══ ENTRIES SUPPLIED ══
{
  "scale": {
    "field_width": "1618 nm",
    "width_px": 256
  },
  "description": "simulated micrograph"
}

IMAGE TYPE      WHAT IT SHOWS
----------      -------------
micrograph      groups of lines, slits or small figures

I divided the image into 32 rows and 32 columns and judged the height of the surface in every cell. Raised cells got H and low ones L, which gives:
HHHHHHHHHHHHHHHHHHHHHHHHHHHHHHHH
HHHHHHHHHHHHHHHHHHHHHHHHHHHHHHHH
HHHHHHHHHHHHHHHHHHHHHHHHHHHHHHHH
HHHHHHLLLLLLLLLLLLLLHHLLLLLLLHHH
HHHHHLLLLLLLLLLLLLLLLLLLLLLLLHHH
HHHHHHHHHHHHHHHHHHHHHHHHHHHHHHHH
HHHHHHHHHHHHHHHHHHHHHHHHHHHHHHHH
═══

> **WORK REQUEST**
Reproduce each entry precisely, so that nothing differs from the original.

> **TASK ANSWER**
{
  "scale": {
    "field_width": "1618 nm",
    "width_px": 256
  },
  "description": "simulated micrograph"
}

IMAGE TYPE      WHAT IT SHOWS
----------      -------------
micrograph      groups of lines, slits or small figures

I divided the image into 32 rows and 32 columns and judged the height of the surface in every cell. Raised cells got H and low ones L, which gives:
HHHHHHHHHHHHHHHHHHHHHHHHHHHHHHHH
HHHHHHHHHHHHHHHHHHHHHHHHHHHHHHHH
HHHHHHHHHHHHHHHHHHHHHHHHHHHHHHHH
HHHHHHLLLLLLLLLLLLLLHHLLLLLLLHHH
HHHHHLLLLLLLLLLLLLLLLLLLLLLLLHHH
HHHHHHHHHHHHHHHHHHHHHHHHHHHHHHHH
HHHHHHHHHHHHHHHHHHHHHHHHHHHHHHHH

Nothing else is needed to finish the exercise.